- **TASK ITEM**: Copy verbatim the material from its first line to the line that holds "Struck lot and", including that line.

+++ PROVIDED DATA
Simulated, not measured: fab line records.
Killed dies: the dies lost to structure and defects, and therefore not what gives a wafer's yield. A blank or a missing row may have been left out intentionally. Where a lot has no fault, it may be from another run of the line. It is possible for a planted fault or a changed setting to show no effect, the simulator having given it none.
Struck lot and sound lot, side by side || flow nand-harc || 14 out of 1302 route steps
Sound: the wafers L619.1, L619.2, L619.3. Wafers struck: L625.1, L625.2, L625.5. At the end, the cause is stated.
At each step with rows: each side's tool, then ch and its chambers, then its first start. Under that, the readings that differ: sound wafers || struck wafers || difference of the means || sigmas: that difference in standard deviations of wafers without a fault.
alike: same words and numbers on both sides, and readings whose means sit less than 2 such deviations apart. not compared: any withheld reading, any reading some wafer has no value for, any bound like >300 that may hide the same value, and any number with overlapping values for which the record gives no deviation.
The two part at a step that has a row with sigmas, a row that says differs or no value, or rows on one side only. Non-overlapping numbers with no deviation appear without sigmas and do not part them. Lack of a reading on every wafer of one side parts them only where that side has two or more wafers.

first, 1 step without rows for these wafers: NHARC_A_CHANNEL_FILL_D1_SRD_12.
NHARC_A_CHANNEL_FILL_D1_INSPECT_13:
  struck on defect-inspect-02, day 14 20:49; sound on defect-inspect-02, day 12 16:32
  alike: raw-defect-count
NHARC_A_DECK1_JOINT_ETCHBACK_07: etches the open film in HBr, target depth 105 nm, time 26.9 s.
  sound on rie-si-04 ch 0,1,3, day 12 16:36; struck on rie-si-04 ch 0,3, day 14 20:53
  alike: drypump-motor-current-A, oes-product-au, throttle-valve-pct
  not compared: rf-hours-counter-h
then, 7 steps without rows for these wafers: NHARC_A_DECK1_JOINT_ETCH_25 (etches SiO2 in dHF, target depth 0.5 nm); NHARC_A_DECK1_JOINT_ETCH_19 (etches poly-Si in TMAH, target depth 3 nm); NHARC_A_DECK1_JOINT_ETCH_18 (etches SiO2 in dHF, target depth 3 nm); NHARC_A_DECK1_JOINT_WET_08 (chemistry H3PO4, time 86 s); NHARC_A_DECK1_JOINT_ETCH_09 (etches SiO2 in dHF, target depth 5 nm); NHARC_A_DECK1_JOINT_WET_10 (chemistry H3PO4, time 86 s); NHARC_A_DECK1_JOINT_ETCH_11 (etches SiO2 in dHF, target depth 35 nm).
++++++

- **WRITTEN RESPONSE**:
Simulated, not measured: fab line records.
Killed dies: the dies lost to structure and defects, and therefore not what gives a wafer's yield. A blank or a missing row may have been left out intentionally. Where a lot has no fault, it may be from another run of the line. It is possible for a planted fault or a changed setting to show no effect, the simulator having given it none.
Struck lot and sound lot, side by side || flow nand-harc || 14 out of 1302 route steps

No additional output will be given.